### [Extracted material]
:::::

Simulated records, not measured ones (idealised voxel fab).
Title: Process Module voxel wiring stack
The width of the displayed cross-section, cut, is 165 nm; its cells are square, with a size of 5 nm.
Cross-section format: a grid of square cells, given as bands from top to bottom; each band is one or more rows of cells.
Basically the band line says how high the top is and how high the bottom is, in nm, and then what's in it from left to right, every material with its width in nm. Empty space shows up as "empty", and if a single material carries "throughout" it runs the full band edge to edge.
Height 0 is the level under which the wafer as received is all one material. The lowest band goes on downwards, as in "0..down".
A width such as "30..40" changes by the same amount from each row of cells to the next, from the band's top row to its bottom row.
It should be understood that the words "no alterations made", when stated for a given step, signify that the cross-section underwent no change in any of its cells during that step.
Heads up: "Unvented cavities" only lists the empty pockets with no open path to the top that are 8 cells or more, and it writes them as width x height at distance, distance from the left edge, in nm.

:::::

### [Work request]
Transcribe every entry word for word.

### [Exercise output]
Simulated records, not measured ones (idealised voxel fab).
Title: Process Module voxel wiring stack
The width of the displayed cross-section, cut, is 165 nm; its cells are square, with a size of 5 nm.
Cross-section format: a grid of square cells, given as bands from top to bottom; each band is one or more rows of cells.
Basically the band line says how high the top is and how high the bottom is, in nm, and then what's in it from left to right, every material with its width in nm. Empty space shows up as "empty", and if a single material carries "throughout" it runs the full band edge to edge.
Height 0 is the level under which the wafer as received is all one material. The lowest band goes on downwards, as in "0..down".
A width such as "30..40" changes by the same amount from each row of cells to the next, from the band's top row to its bottom row.
It should be understood that the words "no alterations made", when stated for a given step, signify that the cross-section underwent no change in any of its cells during that step.
Heads up: "Unvented cavities" only lists the empty pockets with no open path to the top that are 8 cells or more, and it writes them as width x height at distance, distance from the left edge, in nm.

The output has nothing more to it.